### Work order
Take every entry below and copy it out word for word.

Segment Start: Supplied material

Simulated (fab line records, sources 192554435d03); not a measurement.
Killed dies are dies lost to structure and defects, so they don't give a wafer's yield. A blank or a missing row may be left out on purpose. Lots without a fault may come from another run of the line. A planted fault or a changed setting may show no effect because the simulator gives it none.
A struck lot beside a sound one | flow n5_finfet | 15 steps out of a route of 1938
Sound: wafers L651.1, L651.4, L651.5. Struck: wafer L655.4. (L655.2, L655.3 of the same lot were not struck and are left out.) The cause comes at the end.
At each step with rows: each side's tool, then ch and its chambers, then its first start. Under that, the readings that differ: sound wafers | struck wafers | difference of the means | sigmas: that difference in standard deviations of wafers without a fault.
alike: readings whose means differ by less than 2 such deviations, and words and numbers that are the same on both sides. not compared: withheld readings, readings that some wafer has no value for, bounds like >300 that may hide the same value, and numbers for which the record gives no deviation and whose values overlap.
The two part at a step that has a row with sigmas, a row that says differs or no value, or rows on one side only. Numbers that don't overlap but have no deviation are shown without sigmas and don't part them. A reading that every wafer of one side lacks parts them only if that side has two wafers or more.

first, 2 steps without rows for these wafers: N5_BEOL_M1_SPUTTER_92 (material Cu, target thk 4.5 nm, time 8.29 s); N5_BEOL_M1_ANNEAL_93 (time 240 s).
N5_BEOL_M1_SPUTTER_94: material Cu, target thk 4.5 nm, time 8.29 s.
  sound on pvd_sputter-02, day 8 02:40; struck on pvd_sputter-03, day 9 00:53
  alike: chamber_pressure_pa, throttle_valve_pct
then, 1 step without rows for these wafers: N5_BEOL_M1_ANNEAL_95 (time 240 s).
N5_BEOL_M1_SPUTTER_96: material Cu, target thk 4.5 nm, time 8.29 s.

Segment End: Supplied material

### Answer space
Simulated (fab line records, sources 192554435d03); not a measurement.
Killed dies are dies lost to structure and defects, so they don't give a wafer's yield. A blank or a missing row may be left out on purpose. Lots without a fault may come from another run of the line. A planted fault or a changed setting may show no effect because the simulator gives it none.
A struck lot beside a sound one | flow n5_finfet | 15 steps out of a route of 1938
Sound: wafers L651.1, L651.4, L651.5. Struck: wafer L655.4. (L655.2, L655.3 of the same lot were not struck and are left out.) The cause comes at the end.
At each step with rows: each side's tool, then ch and its chambers, then its first start. Under that, the readings that differ: sound wafers | struck wafers | difference of the means | sigmas: that difference in standard deviations of wafers without a fault.
alike: readings whose means differ by less than 2 such deviations, and words and numbers that are the same on both sides. not compared: withheld readings, readings that some wafer has no value for, bounds like >300 that may hide the same value, and numbers for which the record gives no deviation and whose values overlap.
The two part at a step that has a row with sigmas, a row that says differs or no value, or rows on one side only. Numbers that don't overlap but have no deviation are shown without sigmas and don't part them. A reading that every wafer of one side lacks parts them only if that side has two wafers or more.

first, 2 steps without rows for these wafers: N5_BEOL_M1_SPUTTER_92 (material Cu, target thk 4.5 nm, time 8.29 s); N5_BEOL_M1_ANNEAL_93 (time 240 s).
N5_BEOL_M1_SPUTTER_94: material Cu, target thk 4.5 nm, time 8.29 s.
  sound on pvd_sputter-02, day 8 02:40; struck on pvd_sputter-03, day 9 00:53
  alike: chamber_pressure_pa, throttle_valve_pct
then, 1 step without rows for these wafers: N5_BEOL_M1_ANNEAL_95 (time 240 s).
N5_BEOL_M1_SPUTTER_96: material Cu, target thk 4.5 nm, time 8.29 s.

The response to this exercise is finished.